# Given data
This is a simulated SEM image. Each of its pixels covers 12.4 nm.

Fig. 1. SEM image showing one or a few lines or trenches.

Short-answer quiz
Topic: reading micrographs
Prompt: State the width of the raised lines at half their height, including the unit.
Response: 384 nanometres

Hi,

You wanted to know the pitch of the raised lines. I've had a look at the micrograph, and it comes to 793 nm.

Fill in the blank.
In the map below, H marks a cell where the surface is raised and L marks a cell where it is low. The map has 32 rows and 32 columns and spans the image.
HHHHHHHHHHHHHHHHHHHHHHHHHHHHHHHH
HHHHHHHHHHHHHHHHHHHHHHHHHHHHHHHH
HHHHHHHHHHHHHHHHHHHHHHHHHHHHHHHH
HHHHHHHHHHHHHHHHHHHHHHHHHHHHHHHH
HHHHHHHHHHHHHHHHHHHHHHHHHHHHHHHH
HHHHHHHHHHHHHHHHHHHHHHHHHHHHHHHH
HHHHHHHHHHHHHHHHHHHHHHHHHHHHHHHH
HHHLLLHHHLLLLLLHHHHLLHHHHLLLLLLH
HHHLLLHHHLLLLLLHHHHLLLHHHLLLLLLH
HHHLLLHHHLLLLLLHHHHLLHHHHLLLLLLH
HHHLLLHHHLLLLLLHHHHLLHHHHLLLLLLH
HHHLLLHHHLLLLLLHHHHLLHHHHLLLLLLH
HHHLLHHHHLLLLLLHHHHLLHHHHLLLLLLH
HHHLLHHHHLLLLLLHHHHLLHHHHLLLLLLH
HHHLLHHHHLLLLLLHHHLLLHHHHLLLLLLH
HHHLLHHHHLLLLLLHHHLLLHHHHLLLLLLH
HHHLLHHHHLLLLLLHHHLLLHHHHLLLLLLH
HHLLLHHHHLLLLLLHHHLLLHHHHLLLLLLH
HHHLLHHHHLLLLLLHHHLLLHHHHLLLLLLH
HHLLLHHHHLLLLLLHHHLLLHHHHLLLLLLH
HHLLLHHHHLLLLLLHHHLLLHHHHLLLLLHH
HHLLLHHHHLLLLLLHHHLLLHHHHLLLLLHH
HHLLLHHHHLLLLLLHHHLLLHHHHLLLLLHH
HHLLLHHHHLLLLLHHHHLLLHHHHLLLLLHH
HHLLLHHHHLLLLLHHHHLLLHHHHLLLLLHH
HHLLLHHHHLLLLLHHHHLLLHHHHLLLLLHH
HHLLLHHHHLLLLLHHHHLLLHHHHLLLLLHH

# Work task
The required answer is the run of lines above, starting at the line with "Response: 384 nanometres" and ending at the line with "In the map below, H", reproduced exactly with both ends.

# Exercise response
Response: 384 nanometres

Hi,

You wanted to know the pitch of the raised lines. I've had a look at the micrograph, and it comes to 793 nm.

Fill in the blank.
In the map below, H marks a cell where the surface is raised and L marks a cell where it is low. The map has 32 rows and 32 columns and spans the image.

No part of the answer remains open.